··· Source information

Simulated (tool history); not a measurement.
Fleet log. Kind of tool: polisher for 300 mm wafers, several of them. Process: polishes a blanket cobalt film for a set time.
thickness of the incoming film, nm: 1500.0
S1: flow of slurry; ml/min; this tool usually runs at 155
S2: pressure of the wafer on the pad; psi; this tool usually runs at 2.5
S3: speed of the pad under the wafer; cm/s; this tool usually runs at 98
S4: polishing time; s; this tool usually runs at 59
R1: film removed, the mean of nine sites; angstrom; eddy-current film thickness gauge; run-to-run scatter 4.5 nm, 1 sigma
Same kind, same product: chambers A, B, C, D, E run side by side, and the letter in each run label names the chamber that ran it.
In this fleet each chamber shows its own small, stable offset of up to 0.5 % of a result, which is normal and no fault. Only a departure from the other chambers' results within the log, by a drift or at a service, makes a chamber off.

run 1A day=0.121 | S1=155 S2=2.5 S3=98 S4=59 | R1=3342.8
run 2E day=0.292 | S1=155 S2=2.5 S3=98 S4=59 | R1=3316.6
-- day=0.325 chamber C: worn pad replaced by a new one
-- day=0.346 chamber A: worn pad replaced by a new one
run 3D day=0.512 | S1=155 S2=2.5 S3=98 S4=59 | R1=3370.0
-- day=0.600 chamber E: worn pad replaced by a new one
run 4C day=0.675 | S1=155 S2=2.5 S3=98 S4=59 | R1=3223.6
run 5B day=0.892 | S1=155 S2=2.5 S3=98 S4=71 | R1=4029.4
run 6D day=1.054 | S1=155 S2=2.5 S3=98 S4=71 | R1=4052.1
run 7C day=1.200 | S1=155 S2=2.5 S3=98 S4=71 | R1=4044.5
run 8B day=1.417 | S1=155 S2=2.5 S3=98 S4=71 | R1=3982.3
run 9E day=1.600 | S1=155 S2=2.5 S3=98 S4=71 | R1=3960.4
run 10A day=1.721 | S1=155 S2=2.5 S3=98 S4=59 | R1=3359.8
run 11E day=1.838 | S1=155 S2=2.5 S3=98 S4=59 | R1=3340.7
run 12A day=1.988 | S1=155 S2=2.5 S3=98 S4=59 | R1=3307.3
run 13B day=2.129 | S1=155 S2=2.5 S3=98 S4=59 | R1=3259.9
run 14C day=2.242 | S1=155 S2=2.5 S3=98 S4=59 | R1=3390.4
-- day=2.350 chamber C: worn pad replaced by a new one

······

### Brief:
When you reach the line that contains "thickness of the incoming film, nm: 1500.0", stop; that line and every line before it, from the very first line of the data, should be restated word for word.

### Written reply:
Simulated (tool history); not a measurement.
Fleet log. Kind of tool: polisher for 300 mm wafers, several of them. Process: polishes a blanket cobalt film for a set time.
thickness of the incoming film, nm: 1500.0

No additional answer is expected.